Assigned task:
Each entry, from beginning to end, is to be transcribed verbatim.

Extracted entries:
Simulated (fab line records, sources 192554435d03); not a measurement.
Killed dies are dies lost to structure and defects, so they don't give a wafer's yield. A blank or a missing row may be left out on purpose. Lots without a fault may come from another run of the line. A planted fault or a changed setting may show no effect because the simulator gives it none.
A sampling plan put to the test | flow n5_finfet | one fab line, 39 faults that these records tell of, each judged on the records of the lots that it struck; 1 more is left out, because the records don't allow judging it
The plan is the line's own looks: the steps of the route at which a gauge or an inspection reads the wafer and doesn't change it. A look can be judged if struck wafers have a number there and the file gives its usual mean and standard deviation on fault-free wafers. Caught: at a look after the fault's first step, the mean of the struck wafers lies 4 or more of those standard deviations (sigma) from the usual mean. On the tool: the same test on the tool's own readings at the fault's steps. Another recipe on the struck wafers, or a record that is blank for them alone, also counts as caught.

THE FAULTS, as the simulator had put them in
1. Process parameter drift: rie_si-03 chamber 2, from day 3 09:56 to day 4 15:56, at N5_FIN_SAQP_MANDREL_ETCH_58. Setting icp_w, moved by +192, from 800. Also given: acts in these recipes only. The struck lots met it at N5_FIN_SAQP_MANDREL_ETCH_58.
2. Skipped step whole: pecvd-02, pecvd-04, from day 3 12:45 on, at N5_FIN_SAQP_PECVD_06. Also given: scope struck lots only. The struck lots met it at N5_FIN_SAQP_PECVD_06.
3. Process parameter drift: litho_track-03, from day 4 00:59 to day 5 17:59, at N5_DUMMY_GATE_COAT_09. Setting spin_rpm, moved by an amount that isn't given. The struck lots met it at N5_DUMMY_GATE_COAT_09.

Written solution:
Simulated (fab line records, sources 192554435d03); not a measurement.
Killed dies are dies lost to structure and defects, so they don't give a wafer's yield. A blank or a missing row may be left out on purpose. Lots without a fault may come from another run of the line. A planted fault or a changed setting may show no effect because the simulator gives it none.
A sampling plan put to the test | flow n5_finfet | one fab line, 39 faults that these records tell of, each judged on the records of the lots that it struck; 1 more is left out, because the records don't allow judging it
The plan is the line's own looks: the steps of the route at which a gauge or an inspection reads the wafer and doesn't change it. A look can be judged if struck wafers have a number there and the file gives its usual mean and standard deviation on fault-free wafers. Caught: at a look after the fault's first step, the mean of the struck wafers lies 4 or more of those standard deviations (sigma) from the usual mean. On the tool: the same test on the tool's own readings at the fault's steps. Another recipe on the struck wafers, or a record that is blank for them alone, also counts as caught.

THE FAULTS, as the simulator had put them in
1. Process parameter drift: rie_si-03 chamber 2, from day 3 09:56 to day 4 15:56, at N5_FIN_SAQP_MANDREL_ETCH_58. Setting icp_w, moved by +192, from 800. Also given: acts in these recipes only. The struck lots met it at N5_FIN_SAQP_MANDREL_ETCH_58.
2. Skipped step whole: pecvd-02, pecvd-04, from day 3 12:45 on, at N5_FIN_SAQP_PECVD_06. Also given: scope struck lots only. The struck lots met it at N5_FIN_SAQP_PECVD_06.
3. Process parameter drift: litho_track-03, from day 4 00:59 to day 5 17:59, at N5_DUMMY_GATE_COAT_09. Setting spin_rpm, moved by an amount that isn't given. The struck lots met it at N5_DUMMY_GATE_COAT_09.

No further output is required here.